• _Work request_
Could you set down all of the data again, exactly as it stands?

################
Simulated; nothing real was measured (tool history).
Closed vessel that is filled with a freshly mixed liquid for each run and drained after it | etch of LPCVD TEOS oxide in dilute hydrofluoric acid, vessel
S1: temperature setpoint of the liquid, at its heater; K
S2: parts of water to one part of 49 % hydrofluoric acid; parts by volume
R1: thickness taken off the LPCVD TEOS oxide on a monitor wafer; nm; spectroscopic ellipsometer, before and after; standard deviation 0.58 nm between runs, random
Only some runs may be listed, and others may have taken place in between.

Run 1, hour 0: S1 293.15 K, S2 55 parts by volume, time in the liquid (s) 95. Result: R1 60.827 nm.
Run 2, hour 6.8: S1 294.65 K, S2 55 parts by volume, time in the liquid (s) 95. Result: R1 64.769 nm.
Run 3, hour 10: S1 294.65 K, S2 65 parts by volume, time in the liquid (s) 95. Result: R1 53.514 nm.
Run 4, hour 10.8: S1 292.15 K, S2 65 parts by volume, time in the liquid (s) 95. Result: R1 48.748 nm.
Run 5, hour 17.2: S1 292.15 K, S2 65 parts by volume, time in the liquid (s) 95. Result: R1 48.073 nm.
################

• _Written answer_
Simulated; nothing real was measured (tool history).
Closed vessel that is filled with a freshly mixed liquid for each run and drained after it | etch of LPCVD TEOS oxide in dilute hydrofluoric acid, vessel
S1: temperature setpoint of the liquid, at its heater; K
S2: parts of water to one part of 49 % hydrofluoric acid; parts by volume
R1: thickness taken off the LPCVD TEOS oxide on a monitor wafer; nm; spectroscopic ellipsometer, before and after; standard deviation 0.58 nm between runs, random
Only some runs may be listed, and others may have taken place in between.

Run 1, hour 0: S1 293.15 K, S2 55 parts by volume, time in the liquid (s) 95. Result: R1 60.827 nm.
Run 2, hour 6.8: S1 294.65 K, S2 55 parts by volume, time in the liquid (s) 95. Result: R1 64.769 nm.
Run 3, hour 10: S1 294.65 K, S2 65 parts by volume, time in the liquid (s) 95. Result: R1 53.514 nm.
Run 4, hour 10.8: S1 292.15 K, S2 65 parts by volume, time in the liquid (s) 95. Result: R1 48.748 nm.
Run 5, hour 17.2: S1 292.15 K, S2 65 parts by volume, time in the liquid (s) 95. Result: R1 48.073 nm.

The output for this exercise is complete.